[Work instruction]:
Every record must appear in the answer exactly as it stands.

[Dataset]:
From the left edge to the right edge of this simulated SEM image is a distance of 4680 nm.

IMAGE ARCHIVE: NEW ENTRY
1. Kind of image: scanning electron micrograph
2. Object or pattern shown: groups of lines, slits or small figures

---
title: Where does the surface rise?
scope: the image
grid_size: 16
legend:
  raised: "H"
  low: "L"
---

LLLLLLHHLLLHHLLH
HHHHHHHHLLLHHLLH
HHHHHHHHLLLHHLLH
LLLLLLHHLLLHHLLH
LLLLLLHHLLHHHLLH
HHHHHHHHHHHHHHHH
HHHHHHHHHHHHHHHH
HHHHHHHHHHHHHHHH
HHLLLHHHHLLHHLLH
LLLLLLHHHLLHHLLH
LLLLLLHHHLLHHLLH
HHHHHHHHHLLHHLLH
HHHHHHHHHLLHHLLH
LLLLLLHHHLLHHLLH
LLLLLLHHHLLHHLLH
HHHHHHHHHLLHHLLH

[Task output]:
From the left edge to the right edge of this simulated SEM image is a distance of 4680 nm.

IMAGE ARCHIVE: NEW ENTRY
1. Kind of image: scanning electron micrograph
2. Object or pattern shown: groups of lines, slits or small figures

---
title: Where does the surface rise?
scope: the image
grid_size: 16
legend:
  raised: "H"
  low: "L"
---

LLLLLLHHLLLHHLLH
HHHHHHHHLLLHHLLH
HHHHHHHHLLLHHLLH
LLLLLLHHLLLHHLLH
LLLLLLHHLLHHHLLH
HHHHHHHHHHHHHHHH
HHHHHHHHHHHHHHHH
HHHHHHHHHHHHHHHH
HHLLLHHHHLLHHLLH
LLLLLLHHHLLHHLLH
LLLLLLHHHLLHHLLH
HHHHHHHHHLLHHLLH
HHHHHHHHHLLHHLLH
LLLLLLHHHLLHHLLH
LLLLLLHHHLLHHLLH
HHHHHHHHHLLHHLLH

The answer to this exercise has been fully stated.